**Requirement**.
After reading the entries below, copy word for word the lines from the first through the line containing "A sampling plan", and stop there.

● ● ● ● ●
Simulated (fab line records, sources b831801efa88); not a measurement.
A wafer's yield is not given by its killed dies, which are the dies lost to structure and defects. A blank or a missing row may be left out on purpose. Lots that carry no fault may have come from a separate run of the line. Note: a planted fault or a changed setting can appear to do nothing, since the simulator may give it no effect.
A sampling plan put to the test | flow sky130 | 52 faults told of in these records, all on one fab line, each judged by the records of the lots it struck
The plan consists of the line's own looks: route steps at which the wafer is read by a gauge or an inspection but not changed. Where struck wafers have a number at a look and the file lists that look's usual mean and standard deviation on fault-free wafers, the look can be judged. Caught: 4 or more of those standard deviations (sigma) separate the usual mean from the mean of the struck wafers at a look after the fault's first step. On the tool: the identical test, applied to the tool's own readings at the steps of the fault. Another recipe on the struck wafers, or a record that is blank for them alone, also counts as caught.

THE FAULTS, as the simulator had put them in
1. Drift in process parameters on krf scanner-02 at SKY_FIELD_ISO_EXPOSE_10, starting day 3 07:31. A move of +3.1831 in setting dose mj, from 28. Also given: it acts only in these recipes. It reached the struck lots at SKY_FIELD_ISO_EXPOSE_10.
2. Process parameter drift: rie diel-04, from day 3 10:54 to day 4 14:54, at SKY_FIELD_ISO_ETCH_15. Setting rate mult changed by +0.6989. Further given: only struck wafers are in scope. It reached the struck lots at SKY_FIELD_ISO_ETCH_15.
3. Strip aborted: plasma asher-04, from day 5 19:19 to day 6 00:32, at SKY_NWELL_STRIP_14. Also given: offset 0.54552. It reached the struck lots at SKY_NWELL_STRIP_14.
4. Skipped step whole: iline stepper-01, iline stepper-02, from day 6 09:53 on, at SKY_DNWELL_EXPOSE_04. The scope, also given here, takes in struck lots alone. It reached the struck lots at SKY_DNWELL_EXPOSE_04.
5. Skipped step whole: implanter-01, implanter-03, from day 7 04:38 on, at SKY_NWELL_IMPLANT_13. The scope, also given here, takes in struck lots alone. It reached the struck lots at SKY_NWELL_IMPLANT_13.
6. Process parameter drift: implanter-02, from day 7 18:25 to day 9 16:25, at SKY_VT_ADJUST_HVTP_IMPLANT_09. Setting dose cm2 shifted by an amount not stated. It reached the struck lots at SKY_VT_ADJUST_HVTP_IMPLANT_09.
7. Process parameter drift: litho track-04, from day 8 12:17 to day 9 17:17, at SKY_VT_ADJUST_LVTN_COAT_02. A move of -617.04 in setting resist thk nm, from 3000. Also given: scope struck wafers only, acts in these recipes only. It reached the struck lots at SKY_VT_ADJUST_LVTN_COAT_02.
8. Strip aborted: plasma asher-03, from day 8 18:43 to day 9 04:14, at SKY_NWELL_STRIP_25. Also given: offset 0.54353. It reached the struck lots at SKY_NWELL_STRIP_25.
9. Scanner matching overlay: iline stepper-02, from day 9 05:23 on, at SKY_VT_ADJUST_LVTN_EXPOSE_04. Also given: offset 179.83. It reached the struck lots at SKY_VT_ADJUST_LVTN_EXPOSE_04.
● ● ● ● ●

**Task solution**.
Simulated (fab line records, sources b831801efa88); not a measurement.
A wafer's yield is not given by its killed dies, which are the dies lost to structure and defects. A blank or a missing row may be left out on purpose. Lots that carry no fault may have come from a separate run of the line. Note: a planted fault or a changed setting can appear to do nothing, since the simulator may give it no effect.
A sampling plan put to the test | flow sky130 | 52 faults told of in these records, all on one fab line, each judged by the records of the lots it struck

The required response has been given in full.